_Work instruction_.
Copy the data as given. No line may be skipped.

-------- Extracted entries

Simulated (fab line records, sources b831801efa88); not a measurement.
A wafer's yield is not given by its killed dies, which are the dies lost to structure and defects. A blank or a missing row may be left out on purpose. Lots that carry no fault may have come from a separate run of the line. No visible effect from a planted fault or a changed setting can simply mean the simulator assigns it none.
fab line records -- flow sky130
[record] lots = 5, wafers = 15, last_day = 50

----------------

_Answer space_.
Simulated (fab line records, sources b831801efa88); not a measurement.
A wafer's yield is not given by its killed dies, which are the dies lost to structure and defects. A blank or a missing row may be left out on purpose. Lots that carry no fault may have come from a separate run of the line. No visible effect from a planted fault or a changed setting can simply mean the simulator assigns it none.
fab line records -- flow sky130
[record] lots = 5, wafers = 15, last_day = 50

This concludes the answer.